» **Required action**
Copy out, word for word, the lines from the start of the data below through the line containing "lots that met", and no others.

++++ Supplied data

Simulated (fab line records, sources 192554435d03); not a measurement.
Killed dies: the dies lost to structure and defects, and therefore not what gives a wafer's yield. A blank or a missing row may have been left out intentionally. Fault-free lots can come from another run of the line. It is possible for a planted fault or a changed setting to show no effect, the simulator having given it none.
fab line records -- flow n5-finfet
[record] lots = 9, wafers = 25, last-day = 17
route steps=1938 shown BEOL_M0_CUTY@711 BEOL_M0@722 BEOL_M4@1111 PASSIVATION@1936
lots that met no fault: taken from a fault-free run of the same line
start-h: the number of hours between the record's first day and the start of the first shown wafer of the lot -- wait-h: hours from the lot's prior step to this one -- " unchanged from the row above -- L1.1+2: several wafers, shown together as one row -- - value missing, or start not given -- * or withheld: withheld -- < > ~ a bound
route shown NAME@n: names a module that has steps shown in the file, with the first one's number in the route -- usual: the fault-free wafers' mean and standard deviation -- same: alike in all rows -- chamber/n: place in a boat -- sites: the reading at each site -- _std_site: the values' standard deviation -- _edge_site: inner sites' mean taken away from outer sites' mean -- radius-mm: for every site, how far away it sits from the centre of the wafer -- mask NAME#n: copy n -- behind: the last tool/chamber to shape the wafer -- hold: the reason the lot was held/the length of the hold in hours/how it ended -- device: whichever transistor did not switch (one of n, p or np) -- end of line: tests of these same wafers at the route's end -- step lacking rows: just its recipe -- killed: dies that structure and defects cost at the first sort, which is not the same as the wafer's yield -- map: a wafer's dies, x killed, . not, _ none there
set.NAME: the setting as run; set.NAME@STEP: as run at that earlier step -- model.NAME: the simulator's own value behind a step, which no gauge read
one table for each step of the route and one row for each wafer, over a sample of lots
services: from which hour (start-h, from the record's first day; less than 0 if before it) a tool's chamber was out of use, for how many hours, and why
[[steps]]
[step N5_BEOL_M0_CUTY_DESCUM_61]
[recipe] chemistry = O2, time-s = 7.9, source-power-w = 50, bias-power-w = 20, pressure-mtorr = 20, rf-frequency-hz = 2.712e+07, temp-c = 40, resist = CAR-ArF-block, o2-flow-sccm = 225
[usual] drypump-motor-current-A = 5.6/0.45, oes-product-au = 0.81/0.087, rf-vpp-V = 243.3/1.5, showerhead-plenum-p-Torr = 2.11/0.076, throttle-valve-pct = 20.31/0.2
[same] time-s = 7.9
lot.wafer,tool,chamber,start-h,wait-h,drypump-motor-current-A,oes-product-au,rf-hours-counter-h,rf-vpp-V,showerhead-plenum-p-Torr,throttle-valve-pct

++++++++

» **Worked solution**
Simulated (fab line records, sources 192554435d03); not a measurement.
Killed dies: the dies lost to structure and defects, and therefore not what gives a wafer's yield. A blank or a missing row may have been left out intentionally. Fault-free lots can come from another run of the line. It is possible for a planted fault or a changed setting to show no effect, the simulator having given it none.
fab line records -- flow n5-finfet
[record] lots = 9, wafers = 25, last-day = 17
route steps=1938 shown BEOL_M0_CUTY@711 BEOL_M0@722 BEOL_M4@1111 PASSIVATION@1936
lots that met no fault: taken from a fault-free run of the same line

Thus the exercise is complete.